» Work task:
Each line of the data below must be given again exactly as written.

» Dataset entries:
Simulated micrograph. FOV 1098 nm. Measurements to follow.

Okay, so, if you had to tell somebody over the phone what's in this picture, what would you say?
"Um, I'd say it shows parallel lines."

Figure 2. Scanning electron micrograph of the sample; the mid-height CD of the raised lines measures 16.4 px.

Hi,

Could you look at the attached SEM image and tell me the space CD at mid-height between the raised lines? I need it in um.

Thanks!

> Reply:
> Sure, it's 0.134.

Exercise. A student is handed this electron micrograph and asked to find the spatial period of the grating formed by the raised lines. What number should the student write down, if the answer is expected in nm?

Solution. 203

» Result:
Simulated micrograph. FOV 1098 nm. Measurements to follow.

Okay, so, if you had to tell somebody over the phone what's in this picture, what would you say?
"Um, I'd say it shows parallel lines."

Figure 2. Scanning electron micrograph of the sample; the mid-height CD of the raised lines measures 16.4 px.

Hi,

Could you look at the attached SEM image and tell me the space CD at mid-height between the raised lines? I need it in um.

Thanks!

> Reply:
> Sure, it's 0.134.

Exercise. A student is handed this electron micrograph and asked to find the spatial period of the grating formed by the raised lines. What number should the student write down, if the answer is expected in nm?

Solution. 203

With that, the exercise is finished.